REQUIRED ACTION ▸ Give again the entries below exactly, beginning at the first line and ending at the line with "planned process steps**".

/---

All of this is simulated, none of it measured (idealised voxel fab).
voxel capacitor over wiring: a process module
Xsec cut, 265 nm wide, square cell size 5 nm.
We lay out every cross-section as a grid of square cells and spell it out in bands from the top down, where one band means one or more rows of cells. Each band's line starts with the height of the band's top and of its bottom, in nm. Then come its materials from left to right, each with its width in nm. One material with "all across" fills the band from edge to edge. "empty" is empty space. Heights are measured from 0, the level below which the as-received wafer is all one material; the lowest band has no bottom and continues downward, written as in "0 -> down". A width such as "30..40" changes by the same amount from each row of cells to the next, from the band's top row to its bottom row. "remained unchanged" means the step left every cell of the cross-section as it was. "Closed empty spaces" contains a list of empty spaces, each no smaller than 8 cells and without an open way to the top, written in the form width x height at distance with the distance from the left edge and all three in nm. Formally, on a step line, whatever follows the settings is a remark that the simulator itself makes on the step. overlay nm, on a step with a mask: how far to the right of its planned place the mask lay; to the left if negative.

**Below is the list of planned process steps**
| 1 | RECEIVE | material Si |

\---

WRITTEN ANSWER ▸
All of this is simulated, none of it measured (idealised voxel fab).
voxel capacitor over wiring: a process module
Xsec cut, 265 nm wide, square cell size 5 nm.
We lay out every cross-section as a grid of square cells and spell it out in bands from the top down, where one band means one or more rows of cells. Each band's line starts with the height of the band's top and of its bottom, in nm. Then come its materials from left to right, each with its width in nm. One material with "all across" fills the band from edge to edge. "empty" is empty space. Heights are measured from 0, the level below which the as-received wafer is all one material; the lowest band has no bottom and continues downward, written as in "0 -> down". A width such as "30..40" changes by the same amount from each row of cells to the next, from the band's top row to its bottom row. "remained unchanged" means the step left every cell of the cross-section as it was. "Closed empty spaces" contains a list of empty spaces, each no smaller than 8 cells and without an open way to the top, written in the form width x height at distance with the distance from the left edge and all three in nm. Formally, on a step line, whatever follows the settings is a remark that the simulator itself makes on the step. overlay nm, on a step with a mask: how far to the right of its planned place the mask lay; to the left if negative.

**Below is the list of planned process steps**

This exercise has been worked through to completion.